▸ WORK INSTRUCTION:
Write out all of the data again, precisely as it appears.

▸ DATA FOR ANALYSIS:

Start of Block

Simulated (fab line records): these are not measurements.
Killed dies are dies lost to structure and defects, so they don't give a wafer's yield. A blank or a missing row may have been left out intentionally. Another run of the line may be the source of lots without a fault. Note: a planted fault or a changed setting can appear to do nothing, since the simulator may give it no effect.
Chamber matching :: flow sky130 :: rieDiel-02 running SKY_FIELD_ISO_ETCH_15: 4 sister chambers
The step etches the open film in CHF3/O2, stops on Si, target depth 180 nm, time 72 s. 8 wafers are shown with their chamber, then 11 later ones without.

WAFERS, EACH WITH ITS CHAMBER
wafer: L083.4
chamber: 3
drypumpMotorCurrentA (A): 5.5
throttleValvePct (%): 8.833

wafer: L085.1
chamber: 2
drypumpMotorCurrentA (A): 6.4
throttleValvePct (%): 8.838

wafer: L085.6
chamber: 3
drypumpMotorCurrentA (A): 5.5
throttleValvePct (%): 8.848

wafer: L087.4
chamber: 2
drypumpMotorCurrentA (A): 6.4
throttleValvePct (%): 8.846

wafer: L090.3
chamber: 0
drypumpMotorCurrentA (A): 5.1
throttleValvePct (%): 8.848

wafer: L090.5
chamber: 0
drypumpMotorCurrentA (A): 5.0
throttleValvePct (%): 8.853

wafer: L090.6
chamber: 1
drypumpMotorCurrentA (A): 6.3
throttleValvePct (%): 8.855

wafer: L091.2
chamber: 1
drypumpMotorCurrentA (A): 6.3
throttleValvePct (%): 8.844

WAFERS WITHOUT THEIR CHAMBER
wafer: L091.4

End of Block

▸ TASK RESULT:
Simulated (fab line records): these are not measurements.
Killed dies are dies lost to structure and defects, so they don't give a wafer's yield. A blank or a missing row may have been left out intentionally. Another run of the line may be the source of lots without a fault. Note: a planted fault or a changed setting can appear to do nothing, since the simulator may give it no effect.
Chamber matching :: flow sky130 :: rieDiel-02 running SKY_FIELD_ISO_ETCH_15: 4 sister chambers
The step etches the open film in CHF3/O2, stops on Si, target depth 180 nm, time 72 s. 8 wafers are shown with their chamber, then 11 later ones without.

WAFERS, EACH WITH ITS CHAMBER
wafer: L083.4
chamber: 3
drypumpMotorCurrentA (A): 5.5
throttleValvePct (%): 8.833

wafer: L085.1
chamber: 2
drypumpMotorCurrentA (A): 6.4
throttleValvePct (%): 8.838

wafer: L085.6
chamber: 3
drypumpMotorCurrentA (A): 5.5
throttleValvePct (%): 8.848

wafer: L087.4
chamber: 2
drypumpMotorCurrentA (A): 6.4
throttleValvePct (%): 8.846

wafer: L090.3
chamber: 0
drypumpMotorCurrentA (A): 5.1
throttleValvePct (%): 8.848

wafer: L090.5
chamber: 0
drypumpMotorCurrentA (A): 5.0
throttleValvePct (%): 8.853

wafer: L090.6
chamber: 1
drypumpMotorCurrentA (A): 6.3
throttleValvePct (%): 8.855

wafer: L091.2
chamber: 1
drypumpMotorCurrentA (A): 6.3
throttleValvePct (%): 8.844

WAFERS WITHOUT THEIR CHAMBER
wafer: L091.4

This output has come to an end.